» Work request:
Write out each record a second time, exactly.

» Information given:
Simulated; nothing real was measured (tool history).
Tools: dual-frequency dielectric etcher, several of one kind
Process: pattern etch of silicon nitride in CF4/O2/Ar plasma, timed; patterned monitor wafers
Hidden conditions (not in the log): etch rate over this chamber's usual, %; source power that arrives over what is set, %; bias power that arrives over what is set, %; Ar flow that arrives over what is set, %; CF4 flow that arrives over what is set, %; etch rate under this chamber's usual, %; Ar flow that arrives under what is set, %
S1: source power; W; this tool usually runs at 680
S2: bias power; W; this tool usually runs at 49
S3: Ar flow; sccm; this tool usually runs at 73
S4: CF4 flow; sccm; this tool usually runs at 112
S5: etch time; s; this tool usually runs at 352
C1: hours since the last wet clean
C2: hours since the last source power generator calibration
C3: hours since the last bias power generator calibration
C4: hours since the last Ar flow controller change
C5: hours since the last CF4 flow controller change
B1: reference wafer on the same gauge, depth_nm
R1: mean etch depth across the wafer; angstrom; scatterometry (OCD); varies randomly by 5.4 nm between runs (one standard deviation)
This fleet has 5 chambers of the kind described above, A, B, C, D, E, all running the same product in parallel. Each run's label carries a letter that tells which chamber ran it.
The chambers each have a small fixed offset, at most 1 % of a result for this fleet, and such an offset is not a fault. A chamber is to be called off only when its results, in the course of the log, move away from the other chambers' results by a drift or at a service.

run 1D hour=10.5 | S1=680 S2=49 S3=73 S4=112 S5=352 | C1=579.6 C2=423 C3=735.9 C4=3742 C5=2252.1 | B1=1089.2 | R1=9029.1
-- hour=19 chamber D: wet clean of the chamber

» Answer area:
Simulated; nothing real was measured (tool history).
Tools: dual-frequency dielectric etcher, several of one kind
Process: pattern etch of silicon nitride in CF4/O2/Ar plasma, timed; patterned monitor wafers
Hidden conditions (not in the log): etch rate over this chamber's usual, %; source power that arrives over what is set, %; bias power that arrives over what is set, %; Ar flow that arrives over what is set, %; CF4 flow that arrives over what is set, %; etch rate under this chamber's usual, %; Ar flow that arrives under what is set, %
S1: source power; W; this tool usually runs at 680
S2: bias power; W; this tool usually runs at 49
S3: Ar flow; sccm; this tool usually runs at 73
S4: CF4 flow; sccm; this tool usually runs at 112
S5: etch time; s; this tool usually runs at 352
C1: hours since the last wet clean
C2: hours since the last source power generator calibration
C3: hours since the last bias power generator calibration
C4: hours since the last Ar flow controller change
C5: hours since the last CF4 flow controller change
B1: reference wafer on the same gauge, depth_nm
R1: mean etch depth across the wafer; angstrom; scatterometry (OCD); varies randomly by 5.4 nm between runs (one standard deviation)
This fleet has 5 chambers of the kind described above, A, B, C, D, E, all running the same product in parallel. Each run's label carries a letter that tells which chamber ran it.
The chambers each have a small fixed offset, at most 1 % of a result for this fleet, and such an offset is not a fault. A chamber is to be called off only when its results, in the course of the log, move away from the other chambers' results by a drift or at a service.

run 1D hour=10.5 | S1=680 S2=49 S3=73 S4=112 S5=352 | C1=579.6 C2=423 C3=735.9 C4=3742 C5=2252.1 | B1=1089.2 | R1=9029.1
-- hour=19 chamber D: wet clean of the chamber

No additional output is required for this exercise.